*Required action*:
Could you print exactly the lines of the listing below, starting at the line that has "B2: film thickness" and ending at the line that has "Unit conventions: PECVD_TEOS_oxide_etched_nm", and only those lines?

*Given entries*:
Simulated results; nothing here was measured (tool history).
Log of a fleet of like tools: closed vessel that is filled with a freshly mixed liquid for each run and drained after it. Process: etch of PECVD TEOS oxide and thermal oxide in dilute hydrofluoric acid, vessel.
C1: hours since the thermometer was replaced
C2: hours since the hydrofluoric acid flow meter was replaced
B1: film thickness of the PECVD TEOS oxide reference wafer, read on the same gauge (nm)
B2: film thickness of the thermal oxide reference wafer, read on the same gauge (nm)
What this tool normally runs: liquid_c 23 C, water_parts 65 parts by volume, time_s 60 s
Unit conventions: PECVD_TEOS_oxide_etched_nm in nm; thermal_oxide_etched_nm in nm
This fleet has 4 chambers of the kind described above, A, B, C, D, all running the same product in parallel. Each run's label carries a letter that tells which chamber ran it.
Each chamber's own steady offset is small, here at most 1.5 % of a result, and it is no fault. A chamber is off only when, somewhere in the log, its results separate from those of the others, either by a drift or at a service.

*Reply*:
B2: film thickness of the thermal oxide reference wafer, read on the same gauge (nm)
What this tool normally runs: liquid_c 23 C, water_parts 65 parts by volume, time_s 60 s
Unit conventions: PECVD_TEOS_oxide_etched_nm in nm; thermal_oxide_etched_nm in nm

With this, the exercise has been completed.